• Requirement: Write out, unaltered, each line from the top of the records below down to the line where "[INFO] relief: legend * raised, . low" appears, that line included.

• Data extracts:
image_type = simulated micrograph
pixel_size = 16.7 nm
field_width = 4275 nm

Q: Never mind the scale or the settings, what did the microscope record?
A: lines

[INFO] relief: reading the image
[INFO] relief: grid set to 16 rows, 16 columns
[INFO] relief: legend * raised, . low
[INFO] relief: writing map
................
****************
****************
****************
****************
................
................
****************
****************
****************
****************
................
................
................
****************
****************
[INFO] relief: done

• Worked solution:
image_type = simulated micrograph
pixel_size = 16.7 nm
field_width = 4275 nm

Q: Never mind the scale or the settings, what did the microscope record?
A: lines

[INFO] relief: reading the image
[INFO] relief: grid set to 16 rows, 16 columns
[INFO] relief: legend * raised, . low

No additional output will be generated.